** Brief **
When you reach the line containing "R3: film removed" in the records below, start copying exactly, and stop once you have copied the line containing "Predict the results".

+===+

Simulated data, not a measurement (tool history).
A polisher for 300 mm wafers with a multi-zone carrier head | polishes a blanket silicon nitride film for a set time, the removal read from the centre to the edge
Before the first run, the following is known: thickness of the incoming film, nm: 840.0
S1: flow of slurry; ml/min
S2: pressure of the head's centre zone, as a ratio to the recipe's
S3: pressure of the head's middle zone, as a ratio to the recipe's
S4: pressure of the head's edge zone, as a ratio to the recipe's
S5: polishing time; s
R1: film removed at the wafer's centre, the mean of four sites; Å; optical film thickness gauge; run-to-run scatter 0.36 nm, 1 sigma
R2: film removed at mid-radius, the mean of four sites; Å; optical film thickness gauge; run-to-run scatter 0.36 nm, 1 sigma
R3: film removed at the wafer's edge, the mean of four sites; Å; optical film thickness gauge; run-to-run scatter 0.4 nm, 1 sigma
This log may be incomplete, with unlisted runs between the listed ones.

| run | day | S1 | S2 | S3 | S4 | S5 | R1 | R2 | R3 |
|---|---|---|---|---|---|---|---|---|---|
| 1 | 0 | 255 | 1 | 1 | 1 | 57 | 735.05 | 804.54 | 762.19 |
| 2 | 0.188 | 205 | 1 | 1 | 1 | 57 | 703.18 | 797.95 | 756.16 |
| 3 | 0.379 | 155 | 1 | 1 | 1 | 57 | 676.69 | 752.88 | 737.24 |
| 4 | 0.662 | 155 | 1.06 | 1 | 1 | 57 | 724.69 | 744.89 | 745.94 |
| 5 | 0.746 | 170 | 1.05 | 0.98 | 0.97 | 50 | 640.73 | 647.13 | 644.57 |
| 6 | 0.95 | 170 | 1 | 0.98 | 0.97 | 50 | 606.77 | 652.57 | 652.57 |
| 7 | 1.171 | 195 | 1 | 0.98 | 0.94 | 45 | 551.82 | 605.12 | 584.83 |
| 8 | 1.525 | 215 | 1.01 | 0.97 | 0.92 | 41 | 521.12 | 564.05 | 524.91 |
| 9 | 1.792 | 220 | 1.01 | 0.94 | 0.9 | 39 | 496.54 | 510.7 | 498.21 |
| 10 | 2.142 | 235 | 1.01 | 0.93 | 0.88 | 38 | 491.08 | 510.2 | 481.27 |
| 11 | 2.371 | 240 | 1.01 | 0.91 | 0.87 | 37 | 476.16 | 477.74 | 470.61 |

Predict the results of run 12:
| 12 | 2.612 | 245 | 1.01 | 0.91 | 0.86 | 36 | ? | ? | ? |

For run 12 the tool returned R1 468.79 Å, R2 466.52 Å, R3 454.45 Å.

+===+

** Problem solution **
R3: film removed at the wafer's edge, the mean of four sites; Å; optical film thickness gauge; run-to-run scatter 0.4 nm, 1 sigma
This log may be incomplete, with unlisted runs between the listed ones.

| run | day | S1 | S2 | S3 | S4 | S5 | R1 | R2 | R3 |
|---|---|---|---|---|---|---|---|---|---|
| 1 | 0 | 255 | 1 | 1 | 1 | 57 | 735.05 | 804.54 | 762.19 |
| 2 | 0.188 | 205 | 1 | 1 | 1 | 57 | 703.18 | 797.95 | 756.16 |
| 3 | 0.379 | 155 | 1 | 1 | 1 | 57 | 676.69 | 752.88 | 737.24 |
| 4 | 0.662 | 155 | 1.06 | 1 | 1 | 57 | 724.69 | 744.89 | 745.94 |
| 5 | 0.746 | 170 | 1.05 | 0.98 | 0.97 | 50 | 640.73 | 647.13 | 644.57 |
| 6 | 0.95 | 170 | 1 | 0.98 | 0.97 | 50 | 606.77 | 652.57 | 652.57 |
| 7 | 1.171 | 195 | 1 | 0.98 | 0.94 | 45 | 551.82 | 605.12 | 584.83 |
| 8 | 1.525 | 215 | 1.01 | 0.97 | 0.92 | 41 | 521.12 | 564.05 | 524.91 |
| 9 | 1.792 | 220 | 1.01 | 0.94 | 0.9 | 39 | 496.54 | 510.7 | 498.21 |
| 10 | 2.142 | 235 | 1.01 | 0.93 | 0.88 | 38 | 491.08 | 510.2 | 481.27 |
| 11 | 2.371 | 240 | 1.01 | 0.91 | 0.87 | 37 | 476.16 | 477.74 | 470.61 |

Predict the results of run 12:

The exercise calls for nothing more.